* Material shown *
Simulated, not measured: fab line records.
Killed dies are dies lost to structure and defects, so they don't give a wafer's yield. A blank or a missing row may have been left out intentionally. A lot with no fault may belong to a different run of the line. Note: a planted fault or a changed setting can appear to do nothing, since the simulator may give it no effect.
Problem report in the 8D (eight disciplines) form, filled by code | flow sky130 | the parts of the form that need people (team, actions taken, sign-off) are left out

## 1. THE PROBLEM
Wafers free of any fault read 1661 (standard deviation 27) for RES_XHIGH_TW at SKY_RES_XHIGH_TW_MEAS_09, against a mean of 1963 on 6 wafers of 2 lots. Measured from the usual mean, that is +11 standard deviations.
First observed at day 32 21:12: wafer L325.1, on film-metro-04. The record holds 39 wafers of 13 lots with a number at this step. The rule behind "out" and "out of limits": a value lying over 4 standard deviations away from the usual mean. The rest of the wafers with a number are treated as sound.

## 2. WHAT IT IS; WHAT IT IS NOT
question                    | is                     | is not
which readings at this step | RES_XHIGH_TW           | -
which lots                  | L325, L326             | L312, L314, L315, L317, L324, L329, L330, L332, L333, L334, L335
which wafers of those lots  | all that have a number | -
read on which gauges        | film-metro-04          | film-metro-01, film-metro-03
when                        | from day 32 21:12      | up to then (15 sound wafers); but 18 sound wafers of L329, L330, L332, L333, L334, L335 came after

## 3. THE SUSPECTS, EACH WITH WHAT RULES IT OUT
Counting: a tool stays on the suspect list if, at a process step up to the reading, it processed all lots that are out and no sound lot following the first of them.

* Required action *
Write out the lines of the entries, word for word, from the first through the one containing "Wafers free of", and stop at that line.

* Answer area *
Simulated, not measured: fab line records.
Killed dies are dies lost to structure and defects, so they don't give a wafer's yield. A blank or a missing row may have been left out intentionally. A lot with no fault may belong to a different run of the line. Note: a planted fault or a changed setting can appear to do nothing, since the simulator may give it no effect.
Problem report in the 8D (eight disciplines) form, filled by code | flow sky130 | the parts of the form that need people (team, actions taken, sign-off) are left out

## 1. THE PROBLEM
Wafers free of any fault read 1661 (standard deviation 27) for RES_XHIGH_TW at SKY_RES_XHIGH_TW_MEAS_09, against a mean of 1963 on 6 wafers of 2 lots. Measured from the usual mean, that is +11 standard deviations.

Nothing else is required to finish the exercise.